• _Assignment_
In the listing below, find the line with "I went through", then repeat exactly every line from the top through that one.

(Data for analysis)
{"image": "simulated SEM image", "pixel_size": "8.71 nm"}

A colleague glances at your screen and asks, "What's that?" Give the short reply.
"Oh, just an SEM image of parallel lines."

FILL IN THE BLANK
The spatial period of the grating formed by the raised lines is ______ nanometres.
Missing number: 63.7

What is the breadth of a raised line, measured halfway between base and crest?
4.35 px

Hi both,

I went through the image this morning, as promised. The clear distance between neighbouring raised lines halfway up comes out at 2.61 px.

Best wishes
(End Data for analysis)

• _Solution_
{"image": "simulated SEM image", "pixel_size": "8.71 nm"}

A colleague glances at your screen and asks, "What's that?" Give the short reply.
"Oh, just an SEM image of parallel lines."

FILL IN THE BLANK
The spatial period of the grating formed by the raised lines is ______ nanometres.
Missing number: 63.7

What is the breadth of a raised line, measured halfway between base and crest?
4.35 px

Hi both,

I went through the image this morning, as promised. The clear distance between neighbouring raised lines halfway up comes out at 2.61 px.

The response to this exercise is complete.